» **ASSIGNED TASK**:
Below are records; please set down exactly the lines from the first through the one containing "A lot that was".

» **LISTED ENTRIES**:
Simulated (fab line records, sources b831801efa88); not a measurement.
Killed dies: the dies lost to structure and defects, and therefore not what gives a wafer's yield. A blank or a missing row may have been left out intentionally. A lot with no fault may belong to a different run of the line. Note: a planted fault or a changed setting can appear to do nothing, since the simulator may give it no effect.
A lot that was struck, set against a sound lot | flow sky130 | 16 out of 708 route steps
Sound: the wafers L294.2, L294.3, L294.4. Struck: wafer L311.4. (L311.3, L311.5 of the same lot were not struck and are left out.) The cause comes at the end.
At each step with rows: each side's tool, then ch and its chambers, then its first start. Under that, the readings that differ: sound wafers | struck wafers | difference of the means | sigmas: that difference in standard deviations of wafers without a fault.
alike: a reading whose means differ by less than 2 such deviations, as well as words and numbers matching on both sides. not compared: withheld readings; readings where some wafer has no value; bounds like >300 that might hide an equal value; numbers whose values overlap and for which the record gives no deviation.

» **EXERCISE SOLUTION**:
Simulated (fab line records, sources b831801efa88); not a measurement.
Killed dies: the dies lost to structure and defects, and therefore not what gives a wafer's yield. A blank or a missing row may have been left out intentionally. A lot with no fault may belong to a different run of the line. Note: a planted fault or a changed setting can appear to do nothing, since the simulator may give it no effect.
A lot that was struck, set against a sound lot | flow sky130 | 16 out of 708 route steps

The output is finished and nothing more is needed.